DATA below:

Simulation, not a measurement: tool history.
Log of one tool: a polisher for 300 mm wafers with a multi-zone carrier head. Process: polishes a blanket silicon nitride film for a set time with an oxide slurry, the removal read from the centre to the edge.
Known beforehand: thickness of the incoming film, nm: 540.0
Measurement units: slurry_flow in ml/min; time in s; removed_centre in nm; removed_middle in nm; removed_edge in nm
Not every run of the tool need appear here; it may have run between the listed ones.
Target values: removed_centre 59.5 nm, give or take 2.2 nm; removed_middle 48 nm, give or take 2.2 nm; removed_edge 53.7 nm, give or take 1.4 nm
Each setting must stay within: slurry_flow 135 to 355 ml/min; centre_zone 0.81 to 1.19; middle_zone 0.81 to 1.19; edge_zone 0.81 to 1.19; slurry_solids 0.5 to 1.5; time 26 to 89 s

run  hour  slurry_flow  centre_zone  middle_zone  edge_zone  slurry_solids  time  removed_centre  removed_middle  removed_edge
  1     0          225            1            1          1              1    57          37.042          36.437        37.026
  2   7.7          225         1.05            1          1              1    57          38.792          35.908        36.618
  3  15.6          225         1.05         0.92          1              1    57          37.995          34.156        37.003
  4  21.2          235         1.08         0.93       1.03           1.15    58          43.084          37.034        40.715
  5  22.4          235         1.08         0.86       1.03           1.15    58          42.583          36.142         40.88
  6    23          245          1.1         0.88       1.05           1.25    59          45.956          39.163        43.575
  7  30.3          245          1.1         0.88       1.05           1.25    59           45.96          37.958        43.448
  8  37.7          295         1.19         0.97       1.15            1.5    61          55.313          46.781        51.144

End of DATA.

◆ **EXERCISE**
Retype every line of the listing exactly as it appears.

◆ **RESPONSE AREA**
Simulation, not a measurement: tool history.
Log of one tool: a polisher for 300 mm wafers with a multi-zone carrier head. Process: polishes a blanket silicon nitride film for a set time with an oxide slurry, the removal read from the centre to the edge.
Known beforehand: thickness of the incoming film, nm: 540.0
Measurement units: slurry_flow in ml/min; time in s; removed_centre in nm; removed_middle in nm; removed_edge in nm
Not every run of the tool need appear here; it may have run between the listed ones.
Target values: removed_centre 59.5 nm, give or take 2.2 nm; removed_middle 48 nm, give or take 2.2 nm; removed_edge 53.7 nm, give or take 1.4 nm
Each setting must stay within: slurry_flow 135 to 355 ml/min; centre_zone 0.81 to 1.19; middle_zone 0.81 to 1.19; edge_zone 0.81 to 1.19; slurry_solids 0.5 to 1.5; time 26 to 89 s

run  hour  slurry_flow  centre_zone  middle_zone  edge_zone  slurry_solids  time  removed_centre  removed_middle  removed_edge
  1     0          225            1            1          1              1    57          37.042          36.437        37.026
  2   7.7          225         1.05            1          1              1    57          38.792          35.908        36.618
  3  15.6          225         1.05         0.92          1              1    57          37.995          34.156        37.003
  4  21.2          235         1.08         0.93       1.03           1.15    58          43.084          37.034        40.715
  5  22.4          235         1.08         0.86       1.03           1.15    58          42.583          36.142         40.88
  6    23          245          1.1         0.88       1.05           1.25    59          45.956          39.163        43.575
  7  30.3          245          1.1         0.88       1.05           1.25    59           45.96          37.958        43.448
  8  37.7          295         1.19         0.97       1.15            1.5    61          55.313          46.781        51.144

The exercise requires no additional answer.